Brief:
The lines from the start of the data through the line with "Sound: the wafers" are to be returned verbatim; all later lines are to be omitted.

(Beginning of Data for analysis)

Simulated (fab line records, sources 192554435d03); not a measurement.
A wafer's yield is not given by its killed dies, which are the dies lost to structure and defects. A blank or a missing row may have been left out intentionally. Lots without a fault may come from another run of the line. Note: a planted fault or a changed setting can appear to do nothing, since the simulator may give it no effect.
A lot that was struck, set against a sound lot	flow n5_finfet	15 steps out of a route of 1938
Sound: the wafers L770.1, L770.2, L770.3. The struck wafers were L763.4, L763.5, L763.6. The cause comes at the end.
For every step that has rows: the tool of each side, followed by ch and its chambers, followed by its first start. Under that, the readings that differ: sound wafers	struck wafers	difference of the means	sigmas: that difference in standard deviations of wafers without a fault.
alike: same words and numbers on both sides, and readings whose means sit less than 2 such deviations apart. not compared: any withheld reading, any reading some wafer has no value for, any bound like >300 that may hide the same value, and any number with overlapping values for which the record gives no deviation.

(End of Data for analysis)

Result:
Simulated (fab line records, sources 192554435d03); not a measurement.
A wafer's yield is not given by its killed dies, which are the dies lost to structure and defects. A blank or a missing row may have been left out intentionally. Lots without a fault may come from another run of the line. Note: a planted fault or a changed setting can appear to do nothing, since the simulator may give it no effect.
A lot that was struck, set against a sound lot	flow n5_finfet	15 steps out of a route of 1938
Sound: the wafers L770.1, L770.2, L770.3. The struck wafers were L763.4, L763.5, L763.6. The cause comes at the end.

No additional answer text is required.